REQUIREMENT
Output all entries verbatim.

DATASET ENTRIES
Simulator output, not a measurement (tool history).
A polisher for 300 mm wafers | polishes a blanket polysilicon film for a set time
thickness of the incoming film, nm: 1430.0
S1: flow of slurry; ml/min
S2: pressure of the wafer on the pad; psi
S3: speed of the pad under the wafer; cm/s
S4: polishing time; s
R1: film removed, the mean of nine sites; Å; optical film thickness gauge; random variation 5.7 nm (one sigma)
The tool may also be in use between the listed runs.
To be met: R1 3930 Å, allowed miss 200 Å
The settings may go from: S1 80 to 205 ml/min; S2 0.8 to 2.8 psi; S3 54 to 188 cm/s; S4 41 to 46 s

ANSWER SPACE
Simulator output, not a measurement (tool history).
A polisher for 300 mm wafers | polishes a blanket polysilicon film for a set time
thickness of the incoming film, nm: 1430.0
S1: flow of slurry; ml/min
S2: pressure of the wafer on the pad; psi
S3: speed of the pad under the wafer; cm/s
S4: polishing time; s
R1: film removed, the mean of nine sites; Å; optical film thickness gauge; random variation 5.7 nm (one sigma)
The tool may also be in use between the listed runs.
To be met: R1 3930 Å, allowed miss 200 Å
The settings may go from: S1 80 to 205 ml/min; S2 0.8 to 2.8 psi; S3 54 to 188 cm/s; S4 41 to 46 s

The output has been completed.